**Dataset content:**
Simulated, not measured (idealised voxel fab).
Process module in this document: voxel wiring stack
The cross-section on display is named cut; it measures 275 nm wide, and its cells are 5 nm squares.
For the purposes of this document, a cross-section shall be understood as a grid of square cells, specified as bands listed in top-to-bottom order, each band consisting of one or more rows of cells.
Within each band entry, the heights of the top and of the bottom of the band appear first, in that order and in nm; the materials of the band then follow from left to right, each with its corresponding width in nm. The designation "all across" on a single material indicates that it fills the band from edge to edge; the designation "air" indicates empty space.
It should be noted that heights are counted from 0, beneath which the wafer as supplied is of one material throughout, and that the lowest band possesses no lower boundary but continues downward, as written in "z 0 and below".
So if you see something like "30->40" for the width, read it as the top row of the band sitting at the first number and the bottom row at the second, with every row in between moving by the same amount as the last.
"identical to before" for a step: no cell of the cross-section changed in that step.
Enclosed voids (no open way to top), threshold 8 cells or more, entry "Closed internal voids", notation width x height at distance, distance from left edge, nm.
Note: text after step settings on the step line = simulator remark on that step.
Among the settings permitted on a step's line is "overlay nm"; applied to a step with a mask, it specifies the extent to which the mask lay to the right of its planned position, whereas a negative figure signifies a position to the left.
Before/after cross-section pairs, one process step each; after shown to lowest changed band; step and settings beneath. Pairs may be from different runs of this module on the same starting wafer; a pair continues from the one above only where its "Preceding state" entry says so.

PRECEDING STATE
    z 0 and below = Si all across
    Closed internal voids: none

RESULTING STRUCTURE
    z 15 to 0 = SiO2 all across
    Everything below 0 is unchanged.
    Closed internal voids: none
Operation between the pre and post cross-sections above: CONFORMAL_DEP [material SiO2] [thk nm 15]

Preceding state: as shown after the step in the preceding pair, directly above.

**Assignment:**
When you reach the end of the data, retype all of it exactly.

**Task result:**
Simulated, not measured (idealised voxel fab).
Process module in this document: voxel wiring stack
The cross-section on display is named cut; it measures 275 nm wide, and its cells are 5 nm squares.
For the purposes of this document, a cross-section shall be understood as a grid of square cells, specified as bands listed in top-to-bottom order, each band consisting of one or more rows of cells.
Within each band entry, the heights of the top and of the bottom of the band appear first, in that order and in nm; the materials of the band then follow from left to right, each with its corresponding width in nm. The designation "all across" on a single material indicates that it fills the band from edge to edge; the designation "air" indicates empty space.
It should be noted that heights are counted from 0, beneath which the wafer as supplied is of one material throughout, and that the lowest band possesses no lower boundary but continues downward, as written in "z 0 and below".
So if you see something like "30->40" for the width, read it as the top row of the band sitting at the first number and the bottom row at the second, with every row in between moving by the same amount as the last.
"identical to before" for a step: no cell of the cross-section changed in that step.
Enclosed voids (no open way to top), threshold 8 cells or more, entry "Closed internal voids", notation width x height at distance, distance from left edge, nm.
Note: text after step settings on the step line = simulator remark on that step.
Among the settings permitted on a step's line is "overlay nm"; applied to a step with a mask, it specifies the extent to which the mask lay to the right of its planned position, whereas a negative figure signifies a position to the left.
Before/after cross-section pairs, one process step each; after shown to lowest changed band; step and settings beneath. Pairs may be from different runs of this module on the same starting wafer; a pair continues from the one above only where its "Preceding state" entry says so.

PRECEDING STATE
    z 0 and below = Si all across
    Closed internal voids: none

RESULTING STRUCTURE
    z 15 to 0 = SiO2 all across
    Everything below 0 is unchanged.
    Closed internal voids: none
Operation between the pre and post cross-sections above: CONFORMAL_DEP [material SiO2] [thk nm 15]

Preceding state: as shown after the step in the preceding pair, directly above.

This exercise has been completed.